Start of Material provided

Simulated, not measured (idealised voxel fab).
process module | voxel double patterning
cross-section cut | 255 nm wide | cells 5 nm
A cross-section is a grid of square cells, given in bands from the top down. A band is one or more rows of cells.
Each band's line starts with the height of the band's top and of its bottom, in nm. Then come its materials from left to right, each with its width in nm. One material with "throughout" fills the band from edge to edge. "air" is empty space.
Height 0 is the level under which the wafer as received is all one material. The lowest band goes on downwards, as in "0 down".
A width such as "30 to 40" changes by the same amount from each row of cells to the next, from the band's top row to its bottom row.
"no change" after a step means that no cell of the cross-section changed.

End of Material provided

§ Work item:
Transcribe the listing above verbatim.

§ Task answer:
Simulated, not measured (idealised voxel fab).
process module | voxel double patterning
cross-section cut | 255 nm wide | cells 5 nm
A cross-section is a grid of square cells, given in bands from the top down. A band is one or more rows of cells.
Each band's line starts with the height of the band's top and of its bottom, in nm. Then come its materials from left to right, each with its width in nm. One material with "throughout" fills the band from edge to edge. "air" is empty space.
Height 0 is the level under which the wafer as received is all one material. The lowest band goes on downwards, as in "0 down".
A width such as "30 to 40" changes by the same amount from each row of cells to the next, from the band's top row to its bottom row.
"no change" after a step means that no cell of the cross-section changed.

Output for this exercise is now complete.